In the listing below, a line holding "B: No, a simulated one." and a line holding "Figure: Scanning electron" mark the range. Retype both exactly, with all lines between them.

## DATA EXCERPTS
◆ ◆ ◆
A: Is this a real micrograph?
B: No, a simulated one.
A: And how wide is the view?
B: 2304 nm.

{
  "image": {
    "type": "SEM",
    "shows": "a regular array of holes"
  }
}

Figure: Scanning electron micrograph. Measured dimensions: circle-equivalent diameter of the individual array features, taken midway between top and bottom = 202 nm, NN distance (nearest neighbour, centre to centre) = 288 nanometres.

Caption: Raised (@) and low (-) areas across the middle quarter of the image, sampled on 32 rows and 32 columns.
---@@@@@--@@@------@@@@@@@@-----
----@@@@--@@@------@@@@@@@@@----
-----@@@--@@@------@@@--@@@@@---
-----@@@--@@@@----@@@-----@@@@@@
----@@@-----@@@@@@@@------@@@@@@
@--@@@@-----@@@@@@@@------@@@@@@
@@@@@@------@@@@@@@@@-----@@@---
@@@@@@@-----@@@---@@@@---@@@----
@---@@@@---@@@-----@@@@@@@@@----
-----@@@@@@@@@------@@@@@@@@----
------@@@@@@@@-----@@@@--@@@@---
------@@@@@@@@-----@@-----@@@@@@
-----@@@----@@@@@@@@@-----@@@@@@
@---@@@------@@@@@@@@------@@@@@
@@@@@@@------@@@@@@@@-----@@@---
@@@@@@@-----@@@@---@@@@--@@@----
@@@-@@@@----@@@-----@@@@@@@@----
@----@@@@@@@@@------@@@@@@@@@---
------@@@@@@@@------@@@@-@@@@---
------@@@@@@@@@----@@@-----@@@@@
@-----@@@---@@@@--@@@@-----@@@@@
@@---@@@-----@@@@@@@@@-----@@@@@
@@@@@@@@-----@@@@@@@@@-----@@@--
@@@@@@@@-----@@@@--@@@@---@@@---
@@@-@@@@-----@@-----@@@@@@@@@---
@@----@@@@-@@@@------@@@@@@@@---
◆ ◆ ◆

## YOUR RESPONSE
B: No, a simulated one.
A: And how wide is the view?
B: 2304 nm.

{
  "image": {
    "type": "SEM",
    "shows": "a regular array of holes"
  }
}

Figure: Scanning electron micrograph. Measured dimensions: circle-equivalent diameter of the individual array features, taken midway between top and bottom = 202 nm, NN distance (nearest neighbour, centre to centre) = 288 nanometres.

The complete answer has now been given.